### EXERCISE
From the listing below, set down exactly the lines between the one holding "Process module name: voxel" and the one holding "Each square cell", inclusive. No other line is wanted.

──────── RECORD EXCERPTS

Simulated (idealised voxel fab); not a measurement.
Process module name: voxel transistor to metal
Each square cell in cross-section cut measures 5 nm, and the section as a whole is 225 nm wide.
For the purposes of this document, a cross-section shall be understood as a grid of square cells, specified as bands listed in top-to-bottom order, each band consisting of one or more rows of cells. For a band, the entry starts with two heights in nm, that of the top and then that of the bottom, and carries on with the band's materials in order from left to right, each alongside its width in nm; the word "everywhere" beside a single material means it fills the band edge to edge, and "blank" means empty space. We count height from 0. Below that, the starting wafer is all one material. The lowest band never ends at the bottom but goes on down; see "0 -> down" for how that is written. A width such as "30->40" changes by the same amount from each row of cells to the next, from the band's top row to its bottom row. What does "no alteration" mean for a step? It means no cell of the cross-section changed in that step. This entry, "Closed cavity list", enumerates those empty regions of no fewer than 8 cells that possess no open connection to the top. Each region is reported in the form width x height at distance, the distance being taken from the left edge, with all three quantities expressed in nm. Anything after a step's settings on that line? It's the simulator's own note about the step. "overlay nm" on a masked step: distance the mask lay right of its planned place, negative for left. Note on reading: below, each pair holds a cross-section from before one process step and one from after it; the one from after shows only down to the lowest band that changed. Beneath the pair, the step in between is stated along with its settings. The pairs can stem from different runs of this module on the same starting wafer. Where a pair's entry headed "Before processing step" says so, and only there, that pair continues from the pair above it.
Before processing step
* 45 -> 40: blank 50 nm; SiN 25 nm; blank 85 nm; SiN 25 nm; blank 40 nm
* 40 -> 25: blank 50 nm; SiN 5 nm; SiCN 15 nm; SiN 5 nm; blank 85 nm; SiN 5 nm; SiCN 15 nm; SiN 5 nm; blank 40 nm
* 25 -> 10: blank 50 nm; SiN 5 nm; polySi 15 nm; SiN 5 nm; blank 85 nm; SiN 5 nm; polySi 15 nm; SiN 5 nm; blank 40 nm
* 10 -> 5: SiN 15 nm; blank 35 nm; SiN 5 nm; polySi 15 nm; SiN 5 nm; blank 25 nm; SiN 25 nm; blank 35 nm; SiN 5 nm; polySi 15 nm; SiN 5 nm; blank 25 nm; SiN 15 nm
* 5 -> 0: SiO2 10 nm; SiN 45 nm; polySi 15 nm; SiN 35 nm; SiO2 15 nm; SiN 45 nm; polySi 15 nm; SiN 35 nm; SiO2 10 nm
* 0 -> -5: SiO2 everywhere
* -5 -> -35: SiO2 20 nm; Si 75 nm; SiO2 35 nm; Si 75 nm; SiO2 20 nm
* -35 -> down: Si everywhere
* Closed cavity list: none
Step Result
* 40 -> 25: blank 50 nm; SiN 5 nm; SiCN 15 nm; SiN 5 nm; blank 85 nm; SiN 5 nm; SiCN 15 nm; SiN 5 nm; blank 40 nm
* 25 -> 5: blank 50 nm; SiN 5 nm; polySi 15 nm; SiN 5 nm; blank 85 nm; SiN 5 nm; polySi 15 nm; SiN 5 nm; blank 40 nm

────────────────

### PROBLEM SOLUTION
Process module name: voxel transistor to metal
Each square cell in cross-section cut measures 5 nm, and the section as a whole is 225 nm wide.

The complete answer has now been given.